* Work task:
Retype each record shown below, leaving every character as it is.

----------

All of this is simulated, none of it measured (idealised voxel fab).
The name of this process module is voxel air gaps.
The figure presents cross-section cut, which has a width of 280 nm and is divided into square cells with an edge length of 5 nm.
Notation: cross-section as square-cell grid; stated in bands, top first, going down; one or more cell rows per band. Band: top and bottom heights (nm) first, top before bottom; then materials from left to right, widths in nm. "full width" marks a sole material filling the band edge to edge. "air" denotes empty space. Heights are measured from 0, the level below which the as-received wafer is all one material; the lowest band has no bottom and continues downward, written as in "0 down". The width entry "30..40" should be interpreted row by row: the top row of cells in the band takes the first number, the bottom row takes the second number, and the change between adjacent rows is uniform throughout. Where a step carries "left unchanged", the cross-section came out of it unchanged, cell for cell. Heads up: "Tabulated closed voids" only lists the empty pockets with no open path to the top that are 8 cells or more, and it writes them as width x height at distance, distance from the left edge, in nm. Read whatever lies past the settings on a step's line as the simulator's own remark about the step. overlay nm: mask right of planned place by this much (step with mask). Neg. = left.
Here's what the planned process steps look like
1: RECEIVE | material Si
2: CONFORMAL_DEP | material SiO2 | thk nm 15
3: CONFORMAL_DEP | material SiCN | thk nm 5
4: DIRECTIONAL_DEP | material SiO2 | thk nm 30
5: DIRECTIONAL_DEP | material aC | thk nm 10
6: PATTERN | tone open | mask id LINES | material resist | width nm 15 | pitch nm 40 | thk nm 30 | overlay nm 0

----------

* Answer area:
All of this is simulated, none of it measured (idealised voxel fab).
The name of this process module is voxel air gaps.
The figure presents cross-section cut, which has a width of 280 nm and is divided into square cells with an edge length of 5 nm.
Notation: cross-section as square-cell grid; stated in bands, top first, going down; one or more cell rows per band. Band: top and bottom heights (nm) first, top before bottom; then materials from left to right, widths in nm. "full width" marks a sole material filling the band edge to edge. "air" denotes empty space. Heights are measured from 0, the level below which the as-received wafer is all one material; the lowest band has no bottom and continues downward, written as in "0 down". The width entry "30..40" should be interpreted row by row: the top row of cells in the band takes the first number, the bottom row takes the second number, and the change between adjacent rows is uniform throughout. Where a step carries "left unchanged", the cross-section came out of it unchanged, cell for cell. Heads up: "Tabulated closed voids" only lists the empty pockets with no open path to the top that are 8 cells or more, and it writes them as width x height at distance, distance from the left edge, in nm. Read whatever lies past the settings on a step's line as the simulator's own remark about the step. overlay nm: mask right of planned place by this much (step with mask). Neg. = left.
Here's what the planned process steps look like
1: RECEIVE | material Si
2: CONFORMAL_DEP | material SiO2 | thk nm 15
3: CONFORMAL_DEP | material SiCN | thk nm 5
4: DIRECTIONAL_DEP | material SiO2 | thk nm 30
5: DIRECTIONAL_DEP | material aC | thk nm 10
6: PATTERN | tone open | mask id LINES | material resist | width nm 15 | pitch nm 40 | thk nm 30 | overlay nm 0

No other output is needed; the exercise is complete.